* _Supplied material_
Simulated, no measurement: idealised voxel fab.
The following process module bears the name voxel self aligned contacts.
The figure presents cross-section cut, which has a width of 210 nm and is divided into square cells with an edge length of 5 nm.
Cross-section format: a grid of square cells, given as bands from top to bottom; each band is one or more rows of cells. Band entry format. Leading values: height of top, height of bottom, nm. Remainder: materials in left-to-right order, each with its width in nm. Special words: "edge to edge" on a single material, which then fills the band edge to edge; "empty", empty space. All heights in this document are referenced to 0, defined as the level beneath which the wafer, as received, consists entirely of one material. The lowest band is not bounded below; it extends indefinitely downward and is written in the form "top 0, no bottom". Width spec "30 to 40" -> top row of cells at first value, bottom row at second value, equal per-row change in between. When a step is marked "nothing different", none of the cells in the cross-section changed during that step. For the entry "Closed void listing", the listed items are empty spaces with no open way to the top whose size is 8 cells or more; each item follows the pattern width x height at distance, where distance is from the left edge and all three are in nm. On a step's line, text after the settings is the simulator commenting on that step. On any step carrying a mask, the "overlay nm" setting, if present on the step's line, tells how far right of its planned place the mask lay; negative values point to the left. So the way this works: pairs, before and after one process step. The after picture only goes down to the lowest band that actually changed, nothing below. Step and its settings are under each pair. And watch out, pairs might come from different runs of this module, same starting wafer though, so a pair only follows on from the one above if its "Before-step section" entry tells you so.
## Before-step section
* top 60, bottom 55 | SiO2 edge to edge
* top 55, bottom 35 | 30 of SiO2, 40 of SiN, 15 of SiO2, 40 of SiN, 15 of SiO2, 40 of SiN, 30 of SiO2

* _Work item_
Your task is to print all of the records exactly.

* _Task answer_
Simulated, no measurement: idealised voxel fab.
The following process module bears the name voxel self aligned contacts.
The figure presents cross-section cut, which has a width of 210 nm and is divided into square cells with an edge length of 5 nm.
Cross-section format: a grid of square cells, given as bands from top to bottom; each band is one or more rows of cells. Band entry format. Leading values: height of top, height of bottom, nm. Remainder: materials in left-to-right order, each with its width in nm. Special words: "edge to edge" on a single material, which then fills the band edge to edge; "empty", empty space. All heights in this document are referenced to 0, defined as the level beneath which the wafer, as received, consists entirely of one material. The lowest band is not bounded below; it extends indefinitely downward and is written in the form "top 0, no bottom". Width spec "30 to 40" -> top row of cells at first value, bottom row at second value, equal per-row change in between. When a step is marked "nothing different", none of the cells in the cross-section changed during that step. For the entry "Closed void listing", the listed items are empty spaces with no open way to the top whose size is 8 cells or more; each item follows the pattern width x height at distance, where distance is from the left edge and all three are in nm. On a step's line, text after the settings is the simulator commenting on that step. On any step carrying a mask, the "overlay nm" setting, if present on the step's line, tells how far right of its planned place the mask lay; negative values point to the left. So the way this works: pairs, before and after one process step. The after picture only goes down to the lowest band that actually changed, nothing below. Step and its settings are under each pair. And watch out, pairs might come from different runs of this module, same starting wafer though, so a pair only follows on from the one above if its "Before-step section" entry tells you so.
## Before-step section
* top 60, bottom 55 | SiO2 edge to edge
* top 55, bottom 35 | 30 of SiO2, 40 of SiN, 15 of SiO2, 40 of SiN, 15 of SiO2, 40 of SiN, 30 of SiO2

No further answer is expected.